MATERIAL SHOWN:
%%

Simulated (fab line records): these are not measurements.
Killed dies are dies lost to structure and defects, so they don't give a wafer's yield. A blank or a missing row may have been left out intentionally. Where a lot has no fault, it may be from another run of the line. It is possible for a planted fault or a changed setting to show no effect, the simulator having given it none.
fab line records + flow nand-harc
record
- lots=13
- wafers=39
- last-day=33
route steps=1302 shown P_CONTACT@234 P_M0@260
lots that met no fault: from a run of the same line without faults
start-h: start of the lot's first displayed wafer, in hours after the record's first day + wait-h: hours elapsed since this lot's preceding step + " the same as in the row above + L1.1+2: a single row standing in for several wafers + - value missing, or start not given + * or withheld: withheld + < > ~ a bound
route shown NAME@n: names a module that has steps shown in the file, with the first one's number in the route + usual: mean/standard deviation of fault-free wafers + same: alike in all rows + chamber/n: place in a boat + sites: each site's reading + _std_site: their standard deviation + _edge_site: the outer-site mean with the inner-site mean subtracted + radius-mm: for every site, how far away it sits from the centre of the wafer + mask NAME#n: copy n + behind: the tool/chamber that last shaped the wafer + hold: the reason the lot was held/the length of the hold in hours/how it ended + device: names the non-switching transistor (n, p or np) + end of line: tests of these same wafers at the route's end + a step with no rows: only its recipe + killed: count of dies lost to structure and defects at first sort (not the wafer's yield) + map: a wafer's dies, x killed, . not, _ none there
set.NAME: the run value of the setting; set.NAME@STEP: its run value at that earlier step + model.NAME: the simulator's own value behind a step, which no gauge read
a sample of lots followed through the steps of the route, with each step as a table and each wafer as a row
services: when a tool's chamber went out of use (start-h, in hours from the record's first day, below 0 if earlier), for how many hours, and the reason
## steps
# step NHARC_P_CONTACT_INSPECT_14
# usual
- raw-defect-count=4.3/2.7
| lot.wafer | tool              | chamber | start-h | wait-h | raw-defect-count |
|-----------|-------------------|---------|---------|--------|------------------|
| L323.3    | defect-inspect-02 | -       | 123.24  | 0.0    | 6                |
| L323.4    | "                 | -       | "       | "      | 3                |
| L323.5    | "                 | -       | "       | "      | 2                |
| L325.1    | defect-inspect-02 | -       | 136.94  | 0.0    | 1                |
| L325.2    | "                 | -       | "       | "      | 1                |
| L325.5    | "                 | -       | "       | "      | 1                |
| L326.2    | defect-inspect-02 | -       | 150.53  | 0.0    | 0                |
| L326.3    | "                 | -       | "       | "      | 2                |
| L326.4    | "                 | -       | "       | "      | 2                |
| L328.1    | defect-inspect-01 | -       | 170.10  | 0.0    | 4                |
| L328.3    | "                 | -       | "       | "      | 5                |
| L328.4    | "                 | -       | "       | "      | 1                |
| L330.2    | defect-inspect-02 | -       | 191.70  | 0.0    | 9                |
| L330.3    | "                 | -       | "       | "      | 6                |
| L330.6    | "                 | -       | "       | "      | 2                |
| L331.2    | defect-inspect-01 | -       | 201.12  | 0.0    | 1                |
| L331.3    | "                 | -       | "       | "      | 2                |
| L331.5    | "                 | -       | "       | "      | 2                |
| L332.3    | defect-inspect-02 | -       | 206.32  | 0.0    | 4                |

%%

ACTION ITEM: An exact, complete copy of the lines above from the one with "start-h: start of" through the one with "route shown NAME@n: names" is the whole answer.

REPLY:
start-h: start of the lot's first displayed wafer, in hours after the record's first day + wait-h: hours elapsed since this lot's preceding step + " the same as in the row above + L1.1+2: a single row standing in for several wafers + - value missing, or start not given + * or withheld: withheld + < > ~ a bound
route shown NAME@n: names a module that has steps shown in the file, with the first one's number in the route + usual: mean/standard deviation of fault-free wafers + same: alike in all rows + chamber/n: place in a boat + sites: each site's reading + _std_site: their standard deviation + _edge_site: the outer-site mean with the inner-site mean subtracted + radius-mm: for every site, how far away it sits from the centre of the wafer + mask NAME#n: copy n + behind: the tool/chamber that last shaped the wafer + hold: the reason the lot was held/the length of the hold in hours/how it ended + device: names the non-switching transistor (n, p or np) + end of line: tests of these same wafers at the route's end + a step with no rows: only its recipe + killed: count of dies lost to structure and defects at first sort (not the wafer's yield) + map: a wafer's dies, x killed, . not, _ none there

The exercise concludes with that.